ACTIVITY :: Transcribe only part of the material below: the lines from the one containing "S4: pressure of" through the one containing "R1: film removed", inclusive, exactly as written.

════════
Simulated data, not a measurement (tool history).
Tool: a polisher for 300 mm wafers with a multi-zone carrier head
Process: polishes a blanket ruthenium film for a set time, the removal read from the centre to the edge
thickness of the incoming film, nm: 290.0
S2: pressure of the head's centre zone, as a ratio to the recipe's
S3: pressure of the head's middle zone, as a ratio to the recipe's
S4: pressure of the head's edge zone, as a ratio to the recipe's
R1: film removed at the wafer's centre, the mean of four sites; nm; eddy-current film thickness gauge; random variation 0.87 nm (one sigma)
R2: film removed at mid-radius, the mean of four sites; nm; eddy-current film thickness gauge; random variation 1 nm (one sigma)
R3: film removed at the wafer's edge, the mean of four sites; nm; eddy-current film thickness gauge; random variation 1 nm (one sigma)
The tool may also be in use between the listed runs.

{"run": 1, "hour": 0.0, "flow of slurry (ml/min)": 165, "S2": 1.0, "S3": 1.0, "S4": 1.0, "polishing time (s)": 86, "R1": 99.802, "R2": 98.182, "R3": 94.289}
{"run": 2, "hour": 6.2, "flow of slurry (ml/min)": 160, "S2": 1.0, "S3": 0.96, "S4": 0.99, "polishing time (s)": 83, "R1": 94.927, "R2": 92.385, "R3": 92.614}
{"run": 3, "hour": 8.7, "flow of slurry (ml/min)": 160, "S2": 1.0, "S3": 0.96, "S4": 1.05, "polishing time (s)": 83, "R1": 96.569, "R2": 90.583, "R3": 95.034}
════════

EXERCISE OUTPUT ::
S4: pressure of the head's edge zone, as a ratio to the recipe's
R1: film removed at the wafer's centre, the mean of four sites; nm; eddy-current film thickness gauge; random variation 0.87 nm (one sigma)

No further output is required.